======
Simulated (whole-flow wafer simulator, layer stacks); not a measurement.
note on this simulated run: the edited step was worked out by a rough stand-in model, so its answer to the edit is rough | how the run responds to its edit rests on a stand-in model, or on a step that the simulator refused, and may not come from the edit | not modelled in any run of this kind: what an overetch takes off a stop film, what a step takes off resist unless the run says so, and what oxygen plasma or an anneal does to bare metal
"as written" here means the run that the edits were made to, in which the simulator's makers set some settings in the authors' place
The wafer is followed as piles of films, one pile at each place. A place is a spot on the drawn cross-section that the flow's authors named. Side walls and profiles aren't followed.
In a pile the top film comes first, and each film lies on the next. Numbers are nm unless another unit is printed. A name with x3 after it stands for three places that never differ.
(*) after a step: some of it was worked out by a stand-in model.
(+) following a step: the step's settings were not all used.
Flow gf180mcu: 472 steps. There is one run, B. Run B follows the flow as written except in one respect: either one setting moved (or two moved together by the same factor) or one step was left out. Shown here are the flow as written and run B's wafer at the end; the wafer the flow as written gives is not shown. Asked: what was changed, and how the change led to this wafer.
======

[EXERCISE] Return the data in its entirety, exactly as given.

[EXPECTED ANSWER]
Simulated (whole-flow wafer simulator, layer stacks); not a measurement.
note on this simulated run: the edited step was worked out by a rough stand-in model, so its answer to the edit is rough | how the run responds to its edit rests on a stand-in model, or on a step that the simulator refused, and may not come from the edit | not modelled in any run of this kind: what an overetch takes off a stop film, what a step takes off resist unless the run says so, and what oxygen plasma or an anneal does to bare metal
"as written" here means the run that the edits were made to, in which the simulator's makers set some settings in the authors' place
The wafer is followed as piles of films, one pile at each place. A place is a spot on the drawn cross-section that the flow's authors named. Side walls and profiles aren't followed.
In a pile the top film comes first, and each film lies on the next. Numbers are nm unless another unit is printed. A name with x3 after it stands for three places that never differ.
(*) after a step: some of it was worked out by a stand-in model.
(+) following a step: the step's settings were not all used.
Flow gf180mcu: 472 steps. There is one run, B. Run B follows the flow as written except in one respect: either one setting moved (or two moved together by the same factor) or one step was left out. Shown here are the flow as written and run B's wafer at the end; the wafer the flow as written gives is not shown. Asked: what was changed, and how the change led to this wafer.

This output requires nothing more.